(Work item) Every line of the material below, from the top through the line with "[INFO] relief: grid", should be reproduced exactly.

** Opening Exercise data block **
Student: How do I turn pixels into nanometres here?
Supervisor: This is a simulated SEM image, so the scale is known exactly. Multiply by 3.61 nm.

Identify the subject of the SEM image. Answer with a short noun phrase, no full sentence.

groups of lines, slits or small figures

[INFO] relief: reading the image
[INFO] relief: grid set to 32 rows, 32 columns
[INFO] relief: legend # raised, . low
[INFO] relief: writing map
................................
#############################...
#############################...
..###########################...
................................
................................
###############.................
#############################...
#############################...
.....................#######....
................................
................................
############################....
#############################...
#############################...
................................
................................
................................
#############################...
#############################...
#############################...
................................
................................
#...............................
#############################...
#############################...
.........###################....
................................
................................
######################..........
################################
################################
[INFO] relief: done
** Closing Exercise data block **

(Answer section)
Student: How do I turn pixels into nanometres here?
Supervisor: This is a simulated SEM image, so the scale is known exactly. Multiply by 3.61 nm.

Identify the subject of the SEM image. Answer with a short noun phrase, no full sentence.

groups of lines, slits or small figures

[INFO] relief: reading the image
[INFO] relief: grid set to 32 rows, 32 columns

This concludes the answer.